------------------------------------------------------------------------

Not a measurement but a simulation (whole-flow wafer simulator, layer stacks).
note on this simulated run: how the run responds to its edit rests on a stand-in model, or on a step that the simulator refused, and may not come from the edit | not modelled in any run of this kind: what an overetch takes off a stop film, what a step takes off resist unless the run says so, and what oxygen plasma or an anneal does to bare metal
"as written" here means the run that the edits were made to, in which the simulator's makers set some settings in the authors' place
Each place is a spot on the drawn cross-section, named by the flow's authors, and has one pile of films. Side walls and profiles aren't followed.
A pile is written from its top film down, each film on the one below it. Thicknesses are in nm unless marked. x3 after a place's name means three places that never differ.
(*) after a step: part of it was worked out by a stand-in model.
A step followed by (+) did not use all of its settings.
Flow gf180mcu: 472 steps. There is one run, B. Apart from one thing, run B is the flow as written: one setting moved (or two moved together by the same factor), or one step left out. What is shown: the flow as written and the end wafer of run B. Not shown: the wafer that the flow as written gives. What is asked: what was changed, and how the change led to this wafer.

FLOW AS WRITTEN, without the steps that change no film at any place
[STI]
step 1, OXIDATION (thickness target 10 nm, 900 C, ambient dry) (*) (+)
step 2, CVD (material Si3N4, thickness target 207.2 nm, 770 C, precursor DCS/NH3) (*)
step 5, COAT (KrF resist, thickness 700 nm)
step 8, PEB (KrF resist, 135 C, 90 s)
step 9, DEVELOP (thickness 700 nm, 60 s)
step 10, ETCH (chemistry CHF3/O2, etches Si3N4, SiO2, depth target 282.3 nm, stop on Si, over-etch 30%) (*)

------------------------------------------------------------------------

BRIEF:
The material above should be returned exactly, in full.

TASK OUTPUT:
Not a measurement but a simulation (whole-flow wafer simulator, layer stacks).
note on this simulated run: how the run responds to its edit rests on a stand-in model, or on a step that the simulator refused, and may not come from the edit | not modelled in any run of this kind: what an overetch takes off a stop film, what a step takes off resist unless the run says so, and what oxygen plasma or an anneal does to bare metal
"as written" here means the run that the edits were made to, in which the simulator's makers set some settings in the authors' place
Each place is a spot on the drawn cross-section, named by the flow's authors, and has one pile of films. Side walls and profiles aren't followed.
A pile is written from its top film down, each film on the one below it. Thicknesses are in nm unless marked. x3 after a place's name means three places that never differ.
(*) after a step: part of it was worked out by a stand-in model.
A step followed by (+) did not use all of its settings.
Flow gf180mcu: 472 steps. There is one run, B. Apart from one thing, run B is the flow as written: one setting moved (or two moved together by the same factor), or one step left out. What is shown: the flow as written and the end wafer of run B. Not shown: the wafer that the flow as written gives. What is asked: what was changed, and how the change led to this wafer.

FLOW AS WRITTEN, without the steps that change no film at any place
[STI]
step 1, OXIDATION (thickness target 10 nm, 900 C, ambient dry) (*) (+)
step 2, CVD (material Si3N4, thickness target 207.2 nm, 770 C, precursor DCS/NH3) (*)
step 5, COAT (KrF resist, thickness 700 nm)
step 8, PEB (KrF resist, 135 C, 90 s)
step 9, DEVELOP (thickness 700 nm, 60 s)
step 10, ETCH (chemistry CHF3/O2, etches Si3N4, SiO2, depth target 282.3 nm, stop on Si, over-etch 30%) (*)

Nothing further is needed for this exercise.